WORK INSTRUCTION
For each line in the records, produce an exact copy.

+++ GIVEN INFORMATION

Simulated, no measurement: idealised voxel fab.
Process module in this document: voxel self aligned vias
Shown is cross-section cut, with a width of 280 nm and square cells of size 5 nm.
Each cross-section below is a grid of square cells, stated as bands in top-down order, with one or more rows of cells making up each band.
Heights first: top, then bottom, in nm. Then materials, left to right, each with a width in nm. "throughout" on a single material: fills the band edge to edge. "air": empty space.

++++++

EXERCISE RESPONSE
Simulated, no measurement: idealised voxel fab.
Process module in this document: voxel self aligned vias
Shown is cross-section cut, with a width of 280 nm and square cells of size 5 nm.
Each cross-section below is a grid of square cells, stated as bands in top-down order, with one or more rows of cells making up each band.
Heights first: top, then bottom, in nm. Then materials, left to right, each with a width in nm. "throughout" on a single material: fills the band edge to edge. "air": empty space.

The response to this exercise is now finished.